Given records:
+ + + +

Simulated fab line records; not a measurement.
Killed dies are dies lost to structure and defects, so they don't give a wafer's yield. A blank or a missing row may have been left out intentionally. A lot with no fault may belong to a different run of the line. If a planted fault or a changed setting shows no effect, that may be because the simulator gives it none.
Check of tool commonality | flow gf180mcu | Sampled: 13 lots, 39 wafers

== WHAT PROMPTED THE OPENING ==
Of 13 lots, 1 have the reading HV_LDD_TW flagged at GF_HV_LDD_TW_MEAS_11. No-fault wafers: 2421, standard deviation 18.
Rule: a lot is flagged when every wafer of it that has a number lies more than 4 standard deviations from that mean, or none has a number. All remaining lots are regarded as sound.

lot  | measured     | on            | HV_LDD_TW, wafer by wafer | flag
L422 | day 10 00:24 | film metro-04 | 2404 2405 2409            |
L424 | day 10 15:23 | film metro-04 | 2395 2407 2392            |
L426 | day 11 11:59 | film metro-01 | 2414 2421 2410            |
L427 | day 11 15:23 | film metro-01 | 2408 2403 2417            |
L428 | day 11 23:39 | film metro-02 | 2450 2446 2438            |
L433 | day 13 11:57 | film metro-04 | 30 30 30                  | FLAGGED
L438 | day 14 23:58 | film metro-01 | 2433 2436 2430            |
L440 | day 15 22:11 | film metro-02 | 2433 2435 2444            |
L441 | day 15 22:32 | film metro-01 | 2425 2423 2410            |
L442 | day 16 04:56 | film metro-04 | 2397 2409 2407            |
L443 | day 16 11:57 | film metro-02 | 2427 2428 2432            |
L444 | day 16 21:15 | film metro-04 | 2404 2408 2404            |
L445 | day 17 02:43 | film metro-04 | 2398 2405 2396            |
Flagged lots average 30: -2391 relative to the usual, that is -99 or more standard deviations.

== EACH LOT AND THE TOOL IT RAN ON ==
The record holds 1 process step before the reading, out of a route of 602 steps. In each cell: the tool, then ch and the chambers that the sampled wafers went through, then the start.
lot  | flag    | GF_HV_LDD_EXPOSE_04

+ + + +

Exercise: Take the listing above and repeat exactly the lines from the one containing "L426 | day 11" through the one containing "L442 | day 16", both included.

Reply:
L426 | day 11 11:59 | film metro-01 | 2414 2421 2410            |
L427 | day 11 15:23 | film metro-01 | 2408 2403 2417            |
L428 | day 11 23:39 | film metro-02 | 2450 2446 2438            |
L433 | day 13 11:57 | film metro-04 | 30 30 30                  | FLAGGED
L438 | day 14 23:58 | film metro-01 | 2433 2436 2430            |
L440 | day 15 22:11 | film metro-02 | 2433 2435 2444            |
L441 | day 15 22:32 | film metro-01 | 2425 2423 2410            |
L442 | day 16 04:56 | film metro-04 | 2397 2409 2407            |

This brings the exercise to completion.